- - - - - - -

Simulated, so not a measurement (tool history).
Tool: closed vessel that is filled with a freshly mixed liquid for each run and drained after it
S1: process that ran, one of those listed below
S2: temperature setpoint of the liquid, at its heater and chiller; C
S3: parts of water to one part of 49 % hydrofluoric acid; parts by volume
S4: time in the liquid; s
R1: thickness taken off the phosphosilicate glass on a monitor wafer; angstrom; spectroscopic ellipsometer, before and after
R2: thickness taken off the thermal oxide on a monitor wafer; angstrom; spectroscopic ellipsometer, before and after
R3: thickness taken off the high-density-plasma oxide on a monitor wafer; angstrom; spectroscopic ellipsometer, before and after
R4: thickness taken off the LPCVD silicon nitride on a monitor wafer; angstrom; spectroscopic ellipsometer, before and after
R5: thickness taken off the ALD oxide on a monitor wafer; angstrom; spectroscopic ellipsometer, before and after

- - - - - - -

Work item: Your answer must contain every line of the records, exactly.

Solution:
Simulated, so not a measurement (tool history).
Tool: closed vessel that is filled with a freshly mixed liquid for each run and drained after it
S1: process that ran, one of those listed below
S2: temperature setpoint of the liquid, at its heater and chiller; C
S3: parts of water to one part of 49 % hydrofluoric acid; parts by volume
S4: time in the liquid; s
R1: thickness taken off the phosphosilicate glass on a monitor wafer; angstrom; spectroscopic ellipsometer, before and after
R2: thickness taken off the thermal oxide on a monitor wafer; angstrom; spectroscopic ellipsometer, before and after
R3: thickness taken off the high-density-plasma oxide on a monitor wafer; angstrom; spectroscopic ellipsometer, before and after
R4: thickness taken off the LPCVD silicon nitride on a monitor wafer; angstrom; spectroscopic ellipsometer, before and after
R5: thickness taken off the ALD oxide on a monitor wafer; angstrom; spectroscopic ellipsometer, before and after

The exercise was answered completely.